WORK ITEM: Once you have read the data below, set it all down again exactly.

[Opening ENTRIES SHOWN section]
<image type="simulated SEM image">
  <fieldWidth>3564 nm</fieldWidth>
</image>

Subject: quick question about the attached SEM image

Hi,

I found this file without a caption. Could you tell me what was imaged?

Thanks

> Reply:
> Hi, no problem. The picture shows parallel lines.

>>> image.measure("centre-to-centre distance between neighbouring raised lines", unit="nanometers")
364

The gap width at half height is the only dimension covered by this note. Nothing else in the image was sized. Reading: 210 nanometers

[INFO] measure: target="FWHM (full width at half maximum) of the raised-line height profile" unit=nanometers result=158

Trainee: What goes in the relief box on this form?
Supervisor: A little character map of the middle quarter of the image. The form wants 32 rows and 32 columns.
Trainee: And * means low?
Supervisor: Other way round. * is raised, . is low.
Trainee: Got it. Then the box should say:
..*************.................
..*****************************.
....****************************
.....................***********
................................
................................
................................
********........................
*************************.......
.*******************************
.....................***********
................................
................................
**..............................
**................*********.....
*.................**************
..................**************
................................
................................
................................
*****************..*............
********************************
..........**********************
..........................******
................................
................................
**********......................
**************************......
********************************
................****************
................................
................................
[Closing ENTRIES SHOWN section]

WRITTEN RESPONSE:
<image type="simulated SEM image">
  <fieldWidth>3564 nm</fieldWidth>
</image>

Subject: quick question about the attached SEM image

Hi,

I found this file without a caption. Could you tell me what was imaged?

Thanks

> Reply:
> Hi, no problem. The picture shows parallel lines.

>>> image.measure("centre-to-centre distance between neighbouring raised lines", unit="nanometers")
364

The gap width at half height is the only dimension covered by this note. Nothing else in the image was sized. Reading: 210 nanometers

[INFO] measure: target="FWHM (full width at half maximum) of the raised-line height profile" unit=nanometers result=158

Trainee: What goes in the relief box on this form?
Supervisor: A little character map of the middle quarter of the image. The form wants 32 rows and 32 columns.
Trainee: And * means low?
Supervisor: Other way round. * is raised, . is low.
Trainee: Got it. Then the box should say:
..*************.................
..*****************************.
....****************************
.....................***********
................................
................................
................................
********........................
*************************.......
.*******************************
.....................***********
................................
................................
**..............................
**................*********.....
*.................**************
..................**************
................................
................................
................................
*****************..*............
********************************
..........**********************
..........................******
................................
................................
**********......................
**************************......
********************************
................****************
................................
................................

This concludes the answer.